» Given records:
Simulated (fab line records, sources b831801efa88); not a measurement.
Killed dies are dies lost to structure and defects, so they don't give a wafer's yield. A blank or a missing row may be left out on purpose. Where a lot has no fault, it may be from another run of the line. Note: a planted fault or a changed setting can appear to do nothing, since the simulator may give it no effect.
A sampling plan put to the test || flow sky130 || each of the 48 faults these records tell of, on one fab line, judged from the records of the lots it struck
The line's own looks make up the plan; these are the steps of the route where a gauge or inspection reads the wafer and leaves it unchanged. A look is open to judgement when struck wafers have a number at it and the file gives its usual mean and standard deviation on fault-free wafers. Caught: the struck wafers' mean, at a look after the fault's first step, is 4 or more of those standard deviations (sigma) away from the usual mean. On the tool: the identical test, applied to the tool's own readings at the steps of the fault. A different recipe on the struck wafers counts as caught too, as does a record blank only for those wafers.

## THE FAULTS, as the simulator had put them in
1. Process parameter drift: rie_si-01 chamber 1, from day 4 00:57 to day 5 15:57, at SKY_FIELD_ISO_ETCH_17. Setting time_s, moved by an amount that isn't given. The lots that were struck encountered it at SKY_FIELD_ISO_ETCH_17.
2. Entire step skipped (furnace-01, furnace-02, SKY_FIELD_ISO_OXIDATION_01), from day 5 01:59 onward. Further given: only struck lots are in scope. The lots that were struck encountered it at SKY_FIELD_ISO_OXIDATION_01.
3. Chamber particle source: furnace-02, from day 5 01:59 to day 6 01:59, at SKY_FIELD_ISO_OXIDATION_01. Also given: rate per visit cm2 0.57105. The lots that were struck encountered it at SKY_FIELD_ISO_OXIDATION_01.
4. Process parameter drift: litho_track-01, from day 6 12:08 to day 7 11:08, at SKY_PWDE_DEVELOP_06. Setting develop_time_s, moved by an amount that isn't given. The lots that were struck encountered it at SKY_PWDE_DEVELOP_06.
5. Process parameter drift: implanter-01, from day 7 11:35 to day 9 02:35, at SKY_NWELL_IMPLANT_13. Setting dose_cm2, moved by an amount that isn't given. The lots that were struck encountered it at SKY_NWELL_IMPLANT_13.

» Action item:
Retype the records above exactly, from their first line through the line that contains "Killed dies are", and stop there.

» Answer area:
Simulated (fab line records, sources b831801efa88); not a measurement.
Killed dies are dies lost to structure and defects, so they don't give a wafer's yield. A blank or a missing row may be left out on purpose. Where a lot has no fault, it may be from another run of the line. Note: a planted fault or a changed setting can appear to do nothing, since the simulator may give it no effect.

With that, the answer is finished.